___ RAW DATA
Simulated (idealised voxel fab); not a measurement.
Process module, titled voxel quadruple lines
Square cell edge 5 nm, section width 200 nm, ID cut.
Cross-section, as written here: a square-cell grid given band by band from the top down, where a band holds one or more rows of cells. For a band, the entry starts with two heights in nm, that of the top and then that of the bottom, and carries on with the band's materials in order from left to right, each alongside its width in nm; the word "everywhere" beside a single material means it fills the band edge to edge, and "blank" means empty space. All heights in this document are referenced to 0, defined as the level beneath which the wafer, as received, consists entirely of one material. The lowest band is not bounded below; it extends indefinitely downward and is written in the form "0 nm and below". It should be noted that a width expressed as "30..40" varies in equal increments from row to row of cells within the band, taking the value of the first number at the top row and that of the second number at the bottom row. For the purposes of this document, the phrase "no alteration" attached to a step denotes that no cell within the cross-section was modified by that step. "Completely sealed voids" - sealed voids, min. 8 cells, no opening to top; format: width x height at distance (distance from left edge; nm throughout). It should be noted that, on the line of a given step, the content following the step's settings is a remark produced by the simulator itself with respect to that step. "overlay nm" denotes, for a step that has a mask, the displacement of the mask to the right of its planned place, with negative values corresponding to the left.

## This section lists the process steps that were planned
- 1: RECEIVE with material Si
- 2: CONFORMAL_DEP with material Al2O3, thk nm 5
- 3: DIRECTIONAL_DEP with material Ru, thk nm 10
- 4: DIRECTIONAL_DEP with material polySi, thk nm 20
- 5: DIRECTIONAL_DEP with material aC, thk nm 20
______

### BRIEF
Leave out every line above except those from the line with "- 3: DIRECTIONAL_DEP" up to and including the line with "- 4: DIRECTIONAL_DEP", and copy those exactly.

### YOUR SOLUTION
- 3: DIRECTIONAL_DEP with material Ru, thk nm 10
- 4: DIRECTIONAL_DEP with material polySi, thk nm 20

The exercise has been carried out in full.